───── GIVEN DATA ─────
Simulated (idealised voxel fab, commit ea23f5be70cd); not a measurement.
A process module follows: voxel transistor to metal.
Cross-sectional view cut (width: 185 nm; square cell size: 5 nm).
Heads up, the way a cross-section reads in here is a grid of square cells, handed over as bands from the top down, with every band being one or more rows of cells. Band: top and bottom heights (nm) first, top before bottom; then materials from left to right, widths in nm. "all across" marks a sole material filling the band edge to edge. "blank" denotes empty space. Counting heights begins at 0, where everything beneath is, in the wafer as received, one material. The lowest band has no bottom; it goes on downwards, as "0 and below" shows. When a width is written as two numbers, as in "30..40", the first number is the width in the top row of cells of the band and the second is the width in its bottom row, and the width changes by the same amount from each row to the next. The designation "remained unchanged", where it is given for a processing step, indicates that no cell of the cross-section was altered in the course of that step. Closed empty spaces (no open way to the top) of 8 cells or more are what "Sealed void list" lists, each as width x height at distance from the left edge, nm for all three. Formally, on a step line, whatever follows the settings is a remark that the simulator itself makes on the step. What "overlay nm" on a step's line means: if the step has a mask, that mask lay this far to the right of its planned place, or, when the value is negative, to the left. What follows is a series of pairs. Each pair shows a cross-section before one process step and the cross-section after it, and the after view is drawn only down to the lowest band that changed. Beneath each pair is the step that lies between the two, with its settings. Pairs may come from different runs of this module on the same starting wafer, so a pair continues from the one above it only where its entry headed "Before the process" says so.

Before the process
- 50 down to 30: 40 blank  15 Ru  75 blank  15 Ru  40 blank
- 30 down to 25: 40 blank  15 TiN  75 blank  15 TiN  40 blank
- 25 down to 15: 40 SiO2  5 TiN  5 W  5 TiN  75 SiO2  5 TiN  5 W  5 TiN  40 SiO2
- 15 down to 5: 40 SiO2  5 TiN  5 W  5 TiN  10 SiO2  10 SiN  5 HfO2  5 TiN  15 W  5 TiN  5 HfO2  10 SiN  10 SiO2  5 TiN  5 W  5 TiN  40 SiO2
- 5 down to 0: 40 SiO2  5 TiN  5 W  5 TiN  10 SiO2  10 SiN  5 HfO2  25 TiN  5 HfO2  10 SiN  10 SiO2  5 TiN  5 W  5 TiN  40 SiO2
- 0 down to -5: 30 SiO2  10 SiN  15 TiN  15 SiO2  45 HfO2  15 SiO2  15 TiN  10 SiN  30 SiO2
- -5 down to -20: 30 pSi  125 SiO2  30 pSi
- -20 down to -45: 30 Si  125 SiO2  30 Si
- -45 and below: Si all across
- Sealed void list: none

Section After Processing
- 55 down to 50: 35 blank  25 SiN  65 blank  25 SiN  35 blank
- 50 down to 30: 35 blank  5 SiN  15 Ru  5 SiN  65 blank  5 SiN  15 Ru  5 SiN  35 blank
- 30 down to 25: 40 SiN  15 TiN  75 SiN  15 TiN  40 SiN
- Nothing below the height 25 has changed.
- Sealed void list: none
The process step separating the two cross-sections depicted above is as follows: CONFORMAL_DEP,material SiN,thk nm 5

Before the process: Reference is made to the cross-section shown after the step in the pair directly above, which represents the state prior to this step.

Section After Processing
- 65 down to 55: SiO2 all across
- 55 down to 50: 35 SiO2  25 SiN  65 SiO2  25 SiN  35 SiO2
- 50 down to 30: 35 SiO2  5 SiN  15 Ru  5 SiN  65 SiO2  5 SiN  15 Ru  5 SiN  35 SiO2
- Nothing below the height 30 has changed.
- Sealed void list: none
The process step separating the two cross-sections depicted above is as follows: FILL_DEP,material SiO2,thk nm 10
─────

**REQUIREMENT**
From the first line of the listing above through the line that contains "Cross-sectional view cut", retype every line exactly, and write nothing else.

**WRITTEN RESPONSE**
Simulated (idealised voxel fab, commit ea23f5be70cd); not a measurement.
A process module follows: voxel transistor to metal.
Cross-sectional view cut (width: 185 nm; square cell size: 5 nm).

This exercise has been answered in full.